## [Work order]
Set down each line of the data below exactly.

## [Source material]
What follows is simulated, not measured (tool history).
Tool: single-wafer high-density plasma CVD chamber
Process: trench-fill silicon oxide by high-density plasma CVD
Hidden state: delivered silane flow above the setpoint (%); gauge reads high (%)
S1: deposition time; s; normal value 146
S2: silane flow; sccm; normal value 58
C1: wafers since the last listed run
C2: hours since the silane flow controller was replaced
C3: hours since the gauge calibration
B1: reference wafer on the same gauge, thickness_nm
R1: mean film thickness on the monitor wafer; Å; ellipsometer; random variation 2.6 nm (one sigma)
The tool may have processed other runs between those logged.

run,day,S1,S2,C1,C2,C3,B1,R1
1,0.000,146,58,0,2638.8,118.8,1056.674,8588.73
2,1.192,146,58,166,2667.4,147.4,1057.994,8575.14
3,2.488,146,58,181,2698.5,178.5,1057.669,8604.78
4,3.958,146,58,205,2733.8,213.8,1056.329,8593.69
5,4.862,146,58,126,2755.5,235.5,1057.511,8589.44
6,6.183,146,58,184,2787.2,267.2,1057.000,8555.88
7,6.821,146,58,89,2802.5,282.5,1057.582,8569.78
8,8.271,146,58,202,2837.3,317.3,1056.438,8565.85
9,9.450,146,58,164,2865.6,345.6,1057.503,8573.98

## [Answer section]
What follows is simulated, not measured (tool history).
Tool: single-wafer high-density plasma CVD chamber
Process: trench-fill silicon oxide by high-density plasma CVD
Hidden state: delivered silane flow above the setpoint (%); gauge reads high (%)
S1: deposition time; s; normal value 146
S2: silane flow; sccm; normal value 58
C1: wafers since the last listed run
C2: hours since the silane flow controller was replaced
C3: hours since the gauge calibration
B1: reference wafer on the same gauge, thickness_nm
R1: mean film thickness on the monitor wafer; Å; ellipsometer; random variation 2.6 nm (one sigma)
The tool may have processed other runs between those logged.

run,day,S1,S2,C1,C2,C3,B1,R1
1,0.000,146,58,0,2638.8,118.8,1056.674,8588.73
2,1.192,146,58,166,2667.4,147.4,1057.994,8575.14
3,2.488,146,58,181,2698.5,178.5,1057.669,8604.78
4,3.958,146,58,205,2733.8,213.8,1056.329,8593.69
5,4.862,146,58,126,2755.5,235.5,1057.511,8589.44
6,6.183,146,58,184,2787.2,267.2,1057.000,8555.88
7,6.821,146,58,89,2802.5,282.5,1057.582,8569.78
8,8.271,146,58,202,2837.3,317.3,1056.438,8565.85
9,9.450,146,58,164,2865.6,345.6,1057.503,8573.98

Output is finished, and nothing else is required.